Records shown
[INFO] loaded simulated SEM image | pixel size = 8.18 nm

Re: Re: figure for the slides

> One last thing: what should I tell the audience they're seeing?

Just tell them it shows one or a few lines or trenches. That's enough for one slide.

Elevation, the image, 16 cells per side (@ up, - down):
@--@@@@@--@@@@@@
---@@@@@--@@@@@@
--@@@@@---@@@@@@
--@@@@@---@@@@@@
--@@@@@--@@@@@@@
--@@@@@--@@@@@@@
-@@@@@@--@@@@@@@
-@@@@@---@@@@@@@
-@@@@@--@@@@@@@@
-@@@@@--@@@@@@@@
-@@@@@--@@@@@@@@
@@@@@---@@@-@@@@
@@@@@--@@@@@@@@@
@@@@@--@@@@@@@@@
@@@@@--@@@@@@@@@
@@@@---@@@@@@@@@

Assignment
Please print the lines from the start of the records up to and including the line with "Just tell them", copying each one exactly and leaving out the rest.

Response box
[INFO] loaded simulated SEM image | pixel size = 8.18 nm

Re: Re: figure for the slides

> One last thing: what should I tell the audience they're seeing?

Just tell them it shows one or a few lines or trenches. That's enough for one slide.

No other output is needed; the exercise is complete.